##### DATA #####

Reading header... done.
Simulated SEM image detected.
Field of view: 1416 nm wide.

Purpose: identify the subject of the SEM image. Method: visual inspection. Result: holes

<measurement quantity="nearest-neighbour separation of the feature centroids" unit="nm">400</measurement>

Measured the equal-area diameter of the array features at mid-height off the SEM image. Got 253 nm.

#####

> _BRIEF_
All lines from the first line of the listing above through the line containing "Purpose: identify the" are to be retyped exactly. Leave out any other line.

> _YOUR RESPONSE_
Reading header... done.
Simulated SEM image detected.
Field of view: 1416 nm wide.

Purpose: identify the subject of the SEM image. Method: visual inspection. Result: holes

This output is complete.